■ **Recorded information**
•••

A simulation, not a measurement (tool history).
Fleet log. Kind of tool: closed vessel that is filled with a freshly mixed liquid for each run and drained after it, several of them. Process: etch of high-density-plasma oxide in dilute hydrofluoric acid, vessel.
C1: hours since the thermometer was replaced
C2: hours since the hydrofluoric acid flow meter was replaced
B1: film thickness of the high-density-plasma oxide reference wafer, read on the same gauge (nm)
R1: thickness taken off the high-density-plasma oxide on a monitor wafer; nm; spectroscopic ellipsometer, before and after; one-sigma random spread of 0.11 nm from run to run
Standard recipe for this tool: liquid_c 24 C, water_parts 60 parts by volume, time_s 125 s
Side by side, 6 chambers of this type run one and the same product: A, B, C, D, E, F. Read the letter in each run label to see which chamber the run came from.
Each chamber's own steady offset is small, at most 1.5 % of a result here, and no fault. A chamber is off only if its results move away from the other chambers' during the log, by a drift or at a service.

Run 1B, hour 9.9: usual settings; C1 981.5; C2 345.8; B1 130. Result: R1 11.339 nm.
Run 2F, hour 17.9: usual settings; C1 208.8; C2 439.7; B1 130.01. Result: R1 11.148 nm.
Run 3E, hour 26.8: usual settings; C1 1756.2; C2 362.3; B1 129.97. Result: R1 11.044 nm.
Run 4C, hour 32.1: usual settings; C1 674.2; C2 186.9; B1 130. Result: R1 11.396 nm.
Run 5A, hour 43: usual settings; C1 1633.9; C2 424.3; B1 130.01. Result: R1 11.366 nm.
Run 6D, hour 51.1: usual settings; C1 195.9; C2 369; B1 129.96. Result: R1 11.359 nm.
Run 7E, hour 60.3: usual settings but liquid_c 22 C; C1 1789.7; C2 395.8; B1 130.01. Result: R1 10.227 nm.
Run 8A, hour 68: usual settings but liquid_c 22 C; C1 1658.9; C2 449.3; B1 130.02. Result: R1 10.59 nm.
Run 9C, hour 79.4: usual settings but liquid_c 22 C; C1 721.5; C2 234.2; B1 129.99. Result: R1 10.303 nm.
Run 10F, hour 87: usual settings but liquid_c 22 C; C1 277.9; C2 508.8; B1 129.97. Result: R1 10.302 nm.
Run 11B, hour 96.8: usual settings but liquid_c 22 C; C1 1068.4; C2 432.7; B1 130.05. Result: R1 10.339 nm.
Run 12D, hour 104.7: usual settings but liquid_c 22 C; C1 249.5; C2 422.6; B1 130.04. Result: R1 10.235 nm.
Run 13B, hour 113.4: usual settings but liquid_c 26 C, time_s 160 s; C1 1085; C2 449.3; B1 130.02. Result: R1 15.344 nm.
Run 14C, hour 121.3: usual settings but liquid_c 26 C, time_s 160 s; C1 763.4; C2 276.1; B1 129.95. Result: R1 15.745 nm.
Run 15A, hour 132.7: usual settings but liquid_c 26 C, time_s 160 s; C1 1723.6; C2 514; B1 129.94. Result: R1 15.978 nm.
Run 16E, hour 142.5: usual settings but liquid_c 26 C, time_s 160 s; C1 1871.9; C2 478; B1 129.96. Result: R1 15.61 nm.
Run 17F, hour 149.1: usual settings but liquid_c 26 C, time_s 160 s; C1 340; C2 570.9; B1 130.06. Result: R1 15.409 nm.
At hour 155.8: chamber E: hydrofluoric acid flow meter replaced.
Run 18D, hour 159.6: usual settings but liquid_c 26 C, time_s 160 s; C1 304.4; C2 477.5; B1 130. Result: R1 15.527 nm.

•••

■ **Action item**
Word for word, restate the lines of the listing above starting at the line with "Run 1B, hour" and ending at the line with "Run 3E, hour", and nothing outside them.

■ **Answer box**
Run 1B, hour 9.9: usual settings; C1 981.5; C2 345.8; B1 130. Result: R1 11.339 nm.
Run 2F, hour 17.9: usual settings; C1 208.8; C2 439.7; B1 130.01. Result: R1 11.148 nm.
Run 3E, hour 26.8: usual settings; C1 1756.2; C2 362.3; B1 129.97. Result: R1 11.044 nm.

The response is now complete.